◆ WORK ORDER
Below is some data. Retype exactly the lines starting at the one with "head_pressure_psi (psi): 3.985" and ending at the one with "wafer: L097.2".

◆ RECORD EXCERPTS
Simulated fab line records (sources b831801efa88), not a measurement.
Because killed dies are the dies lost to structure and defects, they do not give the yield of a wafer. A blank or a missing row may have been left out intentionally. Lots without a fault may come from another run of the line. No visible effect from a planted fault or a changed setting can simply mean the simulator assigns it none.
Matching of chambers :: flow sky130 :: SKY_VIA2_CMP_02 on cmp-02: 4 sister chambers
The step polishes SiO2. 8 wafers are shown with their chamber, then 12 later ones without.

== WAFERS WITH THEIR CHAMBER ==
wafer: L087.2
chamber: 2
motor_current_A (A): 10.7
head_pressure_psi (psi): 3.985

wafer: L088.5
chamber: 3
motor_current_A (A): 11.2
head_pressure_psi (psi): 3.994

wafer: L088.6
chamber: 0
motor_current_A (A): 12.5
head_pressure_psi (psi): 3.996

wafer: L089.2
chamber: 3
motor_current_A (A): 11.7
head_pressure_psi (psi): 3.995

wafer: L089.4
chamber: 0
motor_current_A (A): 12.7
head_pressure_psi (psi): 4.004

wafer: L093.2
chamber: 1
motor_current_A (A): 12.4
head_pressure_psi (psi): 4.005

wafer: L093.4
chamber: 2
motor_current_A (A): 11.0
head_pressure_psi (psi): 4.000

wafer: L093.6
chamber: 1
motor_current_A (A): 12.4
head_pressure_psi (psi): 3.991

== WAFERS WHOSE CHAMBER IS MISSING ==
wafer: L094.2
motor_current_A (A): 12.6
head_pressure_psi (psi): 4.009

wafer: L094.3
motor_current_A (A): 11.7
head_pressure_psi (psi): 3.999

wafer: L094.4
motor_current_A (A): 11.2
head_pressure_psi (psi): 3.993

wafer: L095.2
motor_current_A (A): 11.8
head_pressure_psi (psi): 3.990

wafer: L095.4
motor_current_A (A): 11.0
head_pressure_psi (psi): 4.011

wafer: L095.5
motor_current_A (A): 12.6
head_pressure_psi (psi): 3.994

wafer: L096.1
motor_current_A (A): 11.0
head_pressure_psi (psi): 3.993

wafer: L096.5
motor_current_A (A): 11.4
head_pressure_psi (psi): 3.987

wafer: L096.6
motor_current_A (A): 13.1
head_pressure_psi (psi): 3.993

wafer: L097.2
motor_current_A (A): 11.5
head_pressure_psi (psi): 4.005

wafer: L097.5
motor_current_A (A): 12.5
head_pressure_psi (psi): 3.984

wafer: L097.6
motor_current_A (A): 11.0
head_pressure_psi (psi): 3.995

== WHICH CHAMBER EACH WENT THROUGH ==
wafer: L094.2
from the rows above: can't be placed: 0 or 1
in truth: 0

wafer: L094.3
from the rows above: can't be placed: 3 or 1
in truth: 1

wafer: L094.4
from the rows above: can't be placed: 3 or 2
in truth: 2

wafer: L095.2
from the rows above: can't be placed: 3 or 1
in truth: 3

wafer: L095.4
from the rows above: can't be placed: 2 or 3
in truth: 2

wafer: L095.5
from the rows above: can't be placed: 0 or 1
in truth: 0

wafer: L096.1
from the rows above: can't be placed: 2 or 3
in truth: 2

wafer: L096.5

◆ EXERCISE RESULT
head_pressure_psi (psi): 3.985

wafer: L088.5
chamber: 3
motor_current_A (A): 11.2
head_pressure_psi (psi): 3.994

wafer: L088.6
chamber: 0
motor_current_A (A): 12.5
head_pressure_psi (psi): 3.996

wafer: L089.2
chamber: 3
motor_current_A (A): 11.7
head_pressure_psi (psi): 3.995

wafer: L089.4
chamber: 0
motor_current_A (A): 12.7
head_pressure_psi (psi): 4.004

wafer: L093.2
chamber: 1
motor_current_A (A): 12.4
head_pressure_psi (psi): 4.005

wafer: L093.4
chamber: 2
motor_current_A (A): 11.0
head_pressure_psi (psi): 4.000

wafer: L093.6
chamber: 1
motor_current_A (A): 12.4
head_pressure_psi (psi): 3.991

== WAFERS WHOSE CHAMBER IS MISSING ==
wafer: L094.2
motor_current_A (A): 12.6
head_pressure_psi (psi): 4.009

wafer: L094.3
motor_current_A (A): 11.7
head_pressure_psi (psi): 3.999

wafer: L094.4
motor_current_A (A): 11.2
head_pressure_psi (psi): 3.993

wafer: L095.2
motor_current_A (A): 11.8
head_pressure_psi (psi): 3.990

wafer: L095.4
motor_current_A (A): 11.0
head_pressure_psi (psi): 4.011

wafer: L095.5
motor_current_A (A): 12.6
head_pressure_psi (psi): 3.994

wafer: L096.1
motor_current_A (A): 11.0
head_pressure_psi (psi): 3.993

wafer: L096.5
motor_current_A (A): 11.4
head_pressure_psi (psi): 3.987

wafer: L096.6
motor_current_A (A): 13.1
head_pressure_psi (psi): 3.993

wafer: L097.2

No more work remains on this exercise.